************
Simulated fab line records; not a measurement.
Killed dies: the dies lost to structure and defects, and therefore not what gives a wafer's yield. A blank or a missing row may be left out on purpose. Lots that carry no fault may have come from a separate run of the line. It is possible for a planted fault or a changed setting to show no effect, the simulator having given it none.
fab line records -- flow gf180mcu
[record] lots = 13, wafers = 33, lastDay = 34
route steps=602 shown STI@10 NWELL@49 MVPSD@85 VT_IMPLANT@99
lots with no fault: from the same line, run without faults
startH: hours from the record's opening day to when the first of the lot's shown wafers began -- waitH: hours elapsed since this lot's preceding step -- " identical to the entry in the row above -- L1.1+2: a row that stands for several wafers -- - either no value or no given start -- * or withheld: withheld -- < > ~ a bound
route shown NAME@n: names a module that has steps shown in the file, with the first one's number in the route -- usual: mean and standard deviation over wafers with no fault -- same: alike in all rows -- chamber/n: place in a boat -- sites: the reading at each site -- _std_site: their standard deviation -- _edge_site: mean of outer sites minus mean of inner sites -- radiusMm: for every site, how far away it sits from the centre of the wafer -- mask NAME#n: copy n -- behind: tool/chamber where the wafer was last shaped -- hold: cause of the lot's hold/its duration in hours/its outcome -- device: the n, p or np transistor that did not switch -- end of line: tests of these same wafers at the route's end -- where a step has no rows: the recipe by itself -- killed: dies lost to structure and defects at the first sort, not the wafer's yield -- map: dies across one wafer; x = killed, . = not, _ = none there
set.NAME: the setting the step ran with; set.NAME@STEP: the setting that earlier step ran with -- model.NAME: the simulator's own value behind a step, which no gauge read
************

◆ REQUIREMENT ◆
Going through the material above, reproduce every line exactly.

◆ EXERCISE OUTPUT ◆
Simulated fab line records; not a measurement.
Killed dies: the dies lost to structure and defects, and therefore not what gives a wafer's yield. A blank or a missing row may be left out on purpose. Lots that carry no fault may have come from a separate run of the line. It is possible for a planted fault or a changed setting to show no effect, the simulator having given it none.
fab line records -- flow gf180mcu
[record] lots = 13, wafers = 33, lastDay = 34
route steps=602 shown STI@10 NWELL@49 MVPSD@85 VT_IMPLANT@99
lots with no fault: from the same line, run without faults
startH: hours from the record's opening day to when the first of the lot's shown wafers began -- waitH: hours elapsed since this lot's preceding step -- " identical to the entry in the row above -- L1.1+2: a row that stands for several wafers -- - either no value or no given start -- * or withheld: withheld -- < > ~ a bound
route shown NAME@n: names a module that has steps shown in the file, with the first one's number in the route -- usual: mean and standard deviation over wafers with no fault -- same: alike in all rows -- chamber/n: place in a boat -- sites: the reading at each site -- _std_site: their standard deviation -- _edge_site: mean of outer sites minus mean of inner sites -- radiusMm: for every site, how far away it sits from the centre of the wafer -- mask NAME#n: copy n -- behind: tool/chamber where the wafer was last shaped -- hold: cause of the lot's hold/its duration in hours/its outcome -- device: the n, p or np transistor that did not switch -- end of line: tests of these same wafers at the route's end -- where a step has no rows: the recipe by itself -- killed: dies lost to structure and defects at the first sort, not the wafer's yield -- map: dies across one wafer; x = killed, . = not, _ = none there
set.NAME: the setting the step ran with; set.NAME@STEP: the setting that earlier step ran with -- model.NAME: the simulator's own value behind a step, which no gauge read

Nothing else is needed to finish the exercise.